* [BRIEF]:
Without changing a single word, output each entry.

** Opening DATASET EXTRACT block **

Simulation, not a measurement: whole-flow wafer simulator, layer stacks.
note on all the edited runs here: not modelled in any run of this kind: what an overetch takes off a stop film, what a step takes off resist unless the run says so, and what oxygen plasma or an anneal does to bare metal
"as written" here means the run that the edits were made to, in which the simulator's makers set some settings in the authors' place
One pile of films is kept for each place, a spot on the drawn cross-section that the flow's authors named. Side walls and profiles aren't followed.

** Closing DATASET EXTRACT block **

* [RESPONSE]:
Simulation, not a measurement: whole-flow wafer simulator, layer stacks.
note on all the edited runs here: not modelled in any run of this kind: what an overetch takes off a stop film, what a step takes off resist unless the run says so, and what oxygen plasma or an anneal does to bare metal
"as written" here means the run that the edits were made to, in which the simulator's makers set some settings in the authors' place
One pile of films is kept for each place, a spot on the drawn cross-section that the flow's authors named. Side walls and profiles aren't followed.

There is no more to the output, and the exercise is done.